• **Exercise**
Every record below should appear in your answer, copied exactly.

• **Data section**
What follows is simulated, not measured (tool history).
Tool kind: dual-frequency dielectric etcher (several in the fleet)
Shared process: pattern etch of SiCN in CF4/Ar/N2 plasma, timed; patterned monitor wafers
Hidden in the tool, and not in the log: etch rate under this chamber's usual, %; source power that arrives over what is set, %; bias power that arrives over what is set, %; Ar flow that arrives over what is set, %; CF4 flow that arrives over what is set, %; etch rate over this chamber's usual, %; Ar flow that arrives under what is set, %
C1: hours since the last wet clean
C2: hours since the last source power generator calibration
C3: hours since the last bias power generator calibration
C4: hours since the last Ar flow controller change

• **Task solution**
What follows is simulated, not measured (tool history).
Tool kind: dual-frequency dielectric etcher (several in the fleet)
Shared process: pattern etch of SiCN in CF4/Ar/N2 plasma, timed; patterned monitor wafers
Hidden in the tool, and not in the log: etch rate under this chamber's usual, %; source power that arrives over what is set, %; bias power that arrives over what is set, %; Ar flow that arrives over what is set, %; CF4 flow that arrives over what is set, %; etch rate over this chamber's usual, %; Ar flow that arrives under what is set, %
C1: hours since the last wet clean
C2: hours since the last source power generator calibration
C3: hours since the last bias power generator calibration
C4: hours since the last Ar flow controller change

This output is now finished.